+++++

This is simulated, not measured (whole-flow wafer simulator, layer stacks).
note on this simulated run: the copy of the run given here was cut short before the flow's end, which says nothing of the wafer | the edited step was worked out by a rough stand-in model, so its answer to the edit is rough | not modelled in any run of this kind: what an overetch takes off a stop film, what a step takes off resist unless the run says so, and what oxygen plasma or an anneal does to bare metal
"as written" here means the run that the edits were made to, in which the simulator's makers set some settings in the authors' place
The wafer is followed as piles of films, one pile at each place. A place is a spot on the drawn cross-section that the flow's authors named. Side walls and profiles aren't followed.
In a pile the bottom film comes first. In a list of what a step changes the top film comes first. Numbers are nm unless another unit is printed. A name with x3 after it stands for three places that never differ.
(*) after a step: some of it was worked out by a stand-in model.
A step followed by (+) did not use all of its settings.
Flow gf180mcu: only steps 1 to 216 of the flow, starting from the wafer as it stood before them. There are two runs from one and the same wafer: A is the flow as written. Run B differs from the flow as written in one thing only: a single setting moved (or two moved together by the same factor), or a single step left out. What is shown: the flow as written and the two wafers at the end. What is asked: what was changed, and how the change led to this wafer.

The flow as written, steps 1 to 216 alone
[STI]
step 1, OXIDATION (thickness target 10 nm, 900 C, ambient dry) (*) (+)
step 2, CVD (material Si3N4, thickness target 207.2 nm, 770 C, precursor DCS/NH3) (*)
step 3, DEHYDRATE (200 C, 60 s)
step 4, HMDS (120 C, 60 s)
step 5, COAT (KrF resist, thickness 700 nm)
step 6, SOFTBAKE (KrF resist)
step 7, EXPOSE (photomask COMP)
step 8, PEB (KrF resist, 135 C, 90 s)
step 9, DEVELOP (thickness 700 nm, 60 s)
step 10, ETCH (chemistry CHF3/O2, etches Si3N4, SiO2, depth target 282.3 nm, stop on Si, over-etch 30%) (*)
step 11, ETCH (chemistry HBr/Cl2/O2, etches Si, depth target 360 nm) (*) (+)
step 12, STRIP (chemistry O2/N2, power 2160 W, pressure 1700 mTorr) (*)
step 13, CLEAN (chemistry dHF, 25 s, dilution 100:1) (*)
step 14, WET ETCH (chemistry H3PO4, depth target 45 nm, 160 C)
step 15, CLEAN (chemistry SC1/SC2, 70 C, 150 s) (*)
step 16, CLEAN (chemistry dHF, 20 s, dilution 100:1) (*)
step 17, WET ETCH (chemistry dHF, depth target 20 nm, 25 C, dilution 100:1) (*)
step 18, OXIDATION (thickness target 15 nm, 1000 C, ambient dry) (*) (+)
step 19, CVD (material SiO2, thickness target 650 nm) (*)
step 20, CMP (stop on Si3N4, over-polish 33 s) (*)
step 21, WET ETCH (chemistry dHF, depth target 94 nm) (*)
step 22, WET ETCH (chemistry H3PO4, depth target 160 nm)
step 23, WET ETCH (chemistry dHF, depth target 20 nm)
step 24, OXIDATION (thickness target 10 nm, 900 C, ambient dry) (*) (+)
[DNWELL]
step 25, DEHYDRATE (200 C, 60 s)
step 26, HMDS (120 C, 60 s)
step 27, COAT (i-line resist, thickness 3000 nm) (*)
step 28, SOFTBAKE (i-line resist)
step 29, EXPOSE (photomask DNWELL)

+++++

Print the first line of the records above and each line after it, exactly, through the line with "note on this".

[EXPECTED ANSWER]
This is simulated, not measured (whole-flow wafer simulator, layer stacks).
note on this simulated run: the copy of the run given here was cut short before the flow's end, which says nothing of the wafer | the edited step was worked out by a rough stand-in model, so its answer to the edit is rough | not modelled in any run of this kind: what an overetch takes off a stop film, what a step takes off resist unless the run says so, and what oxygen plasma or an anneal does to bare metal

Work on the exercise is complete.